### [MATERIAL SHOWN]
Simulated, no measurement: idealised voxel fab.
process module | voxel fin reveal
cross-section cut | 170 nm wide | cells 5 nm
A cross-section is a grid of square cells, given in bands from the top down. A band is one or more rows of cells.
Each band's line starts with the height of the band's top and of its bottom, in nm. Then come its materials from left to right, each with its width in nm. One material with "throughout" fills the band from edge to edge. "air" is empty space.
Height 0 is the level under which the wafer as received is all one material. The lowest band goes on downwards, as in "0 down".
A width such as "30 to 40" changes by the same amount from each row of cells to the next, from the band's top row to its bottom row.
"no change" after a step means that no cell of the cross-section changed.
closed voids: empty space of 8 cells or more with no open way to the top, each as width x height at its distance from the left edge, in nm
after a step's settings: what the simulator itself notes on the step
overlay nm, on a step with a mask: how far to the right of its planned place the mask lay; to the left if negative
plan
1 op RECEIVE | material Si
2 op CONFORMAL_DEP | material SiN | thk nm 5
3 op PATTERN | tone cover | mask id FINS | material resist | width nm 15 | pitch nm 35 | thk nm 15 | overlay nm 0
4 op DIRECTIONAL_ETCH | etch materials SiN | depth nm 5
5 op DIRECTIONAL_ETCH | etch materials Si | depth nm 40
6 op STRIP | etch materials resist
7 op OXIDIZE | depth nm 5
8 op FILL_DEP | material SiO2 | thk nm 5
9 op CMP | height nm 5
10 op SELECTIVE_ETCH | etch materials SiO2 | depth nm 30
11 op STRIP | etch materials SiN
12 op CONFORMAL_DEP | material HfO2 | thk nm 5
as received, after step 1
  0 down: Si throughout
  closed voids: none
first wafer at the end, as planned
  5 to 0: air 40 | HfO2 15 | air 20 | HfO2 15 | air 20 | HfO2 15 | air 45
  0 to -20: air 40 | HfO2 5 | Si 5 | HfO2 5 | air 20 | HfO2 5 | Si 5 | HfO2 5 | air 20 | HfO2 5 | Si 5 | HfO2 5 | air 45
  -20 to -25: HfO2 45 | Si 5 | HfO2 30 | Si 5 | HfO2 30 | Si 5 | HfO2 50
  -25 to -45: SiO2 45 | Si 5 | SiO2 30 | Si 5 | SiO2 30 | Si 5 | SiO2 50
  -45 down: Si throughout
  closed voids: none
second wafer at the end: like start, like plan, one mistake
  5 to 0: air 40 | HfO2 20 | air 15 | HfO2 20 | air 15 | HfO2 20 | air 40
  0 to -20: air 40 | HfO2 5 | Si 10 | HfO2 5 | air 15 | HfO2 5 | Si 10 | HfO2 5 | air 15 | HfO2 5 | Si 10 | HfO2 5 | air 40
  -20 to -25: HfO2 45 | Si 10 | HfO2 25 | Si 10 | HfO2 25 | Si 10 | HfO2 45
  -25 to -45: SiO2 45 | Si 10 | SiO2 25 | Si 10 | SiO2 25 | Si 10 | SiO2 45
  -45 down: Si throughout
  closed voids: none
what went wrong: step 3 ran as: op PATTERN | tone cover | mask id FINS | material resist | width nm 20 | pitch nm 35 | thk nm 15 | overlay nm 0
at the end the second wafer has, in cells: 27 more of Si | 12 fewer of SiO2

### [ASSIGNMENT]
Using the data above, transcribe the lines that run from the line with "8 op FILL_DEP | material SiO2 | thk nm 5" to the line with "5 to 0: air 40 | HfO2 15", both ends kept, and output nothing else.

### [TASK ANSWER]
8 op FILL_DEP | material SiO2 | thk nm 5
9 op CMP | height nm 5
10 op SELECTIVE_ETCH | etch materials SiO2 | depth nm 30
11 op STRIP | etch materials SiN
12 op CONFORMAL_DEP | material HfO2 | thk nm 5
as received, after step 1
  0 down: Si throughout
  closed voids: none
first wafer at the end, as planned
  5 to 0: air 40 | HfO2 15 | air 20 | HfO2 15 | air 20 | HfO2 15 | air 45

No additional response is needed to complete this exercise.